• [Assigned task]: Every record, from first to last, should be written out again exactly.

------------------------

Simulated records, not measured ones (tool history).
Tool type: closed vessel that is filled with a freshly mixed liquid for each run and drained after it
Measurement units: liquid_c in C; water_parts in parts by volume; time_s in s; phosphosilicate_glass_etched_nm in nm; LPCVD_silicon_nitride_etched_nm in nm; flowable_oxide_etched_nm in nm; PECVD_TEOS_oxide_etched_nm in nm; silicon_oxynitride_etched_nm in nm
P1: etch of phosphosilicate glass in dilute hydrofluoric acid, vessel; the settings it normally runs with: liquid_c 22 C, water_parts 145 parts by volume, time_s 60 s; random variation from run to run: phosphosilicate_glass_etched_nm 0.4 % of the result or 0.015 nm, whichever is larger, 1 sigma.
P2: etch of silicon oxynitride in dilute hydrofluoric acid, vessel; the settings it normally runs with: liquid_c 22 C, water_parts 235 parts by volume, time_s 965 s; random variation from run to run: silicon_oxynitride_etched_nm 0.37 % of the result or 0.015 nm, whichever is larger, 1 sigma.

------------------------

• [Exercise response]:
Simulated records, not measured ones (tool history).
Tool type: closed vessel that is filled with a freshly mixed liquid for each run and drained after it
Measurement units: liquid_c in C; water_parts in parts by volume; time_s in s; phosphosilicate_glass_etched_nm in nm; LPCVD_silicon_nitride_etched_nm in nm; flowable_oxide_etched_nm in nm; PECVD_TEOS_oxide_etched_nm in nm; silicon_oxynitride_etched_nm in nm
P1: etch of phosphosilicate glass in dilute hydrofluoric acid, vessel; the settings it normally runs with: liquid_c 22 C, water_parts 145 parts by volume, time_s 60 s; random variation from run to run: phosphosilicate_glass_etched_nm 0.4 % of the result or 0.015 nm, whichever is larger, 1 sigma.
P2: etch of silicon oxynitride in dilute hydrofluoric acid, vessel; the settings it normally runs with: liquid_c 22 C, water_parts 235 parts by volume, time_s 965 s; random variation from run to run: silicon_oxynitride_etched_nm 0.37 % of the result or 0.015 nm, whichever is larger, 1 sigma.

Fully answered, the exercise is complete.